* Task item *
Reproduce exactly the lines of the material beneath, from the line that contains "Title: Process Module voxel trench capacitor" to the line that contains "It is cross-section", both included, and no other lines.

* Supplied information *
┌────────
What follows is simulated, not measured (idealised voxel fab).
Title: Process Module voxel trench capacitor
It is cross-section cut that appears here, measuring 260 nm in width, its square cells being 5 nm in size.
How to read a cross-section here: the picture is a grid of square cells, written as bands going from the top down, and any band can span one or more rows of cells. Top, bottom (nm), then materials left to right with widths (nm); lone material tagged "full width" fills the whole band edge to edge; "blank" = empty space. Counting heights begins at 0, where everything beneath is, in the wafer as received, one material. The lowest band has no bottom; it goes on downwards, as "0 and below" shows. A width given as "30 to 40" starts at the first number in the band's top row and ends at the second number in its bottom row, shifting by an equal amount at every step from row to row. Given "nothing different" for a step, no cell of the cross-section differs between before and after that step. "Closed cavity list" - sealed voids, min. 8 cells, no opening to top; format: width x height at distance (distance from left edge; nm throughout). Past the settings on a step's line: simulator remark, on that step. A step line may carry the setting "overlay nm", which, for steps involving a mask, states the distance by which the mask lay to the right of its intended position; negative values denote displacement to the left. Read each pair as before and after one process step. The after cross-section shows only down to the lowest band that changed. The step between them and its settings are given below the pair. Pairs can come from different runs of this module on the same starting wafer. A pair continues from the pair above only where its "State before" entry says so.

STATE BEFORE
└────────

* Exercise answer *
Title: Process Module voxel trench capacitor
It is cross-section cut that appears here, measuring 260 nm in width, its square cells being 5 nm in size.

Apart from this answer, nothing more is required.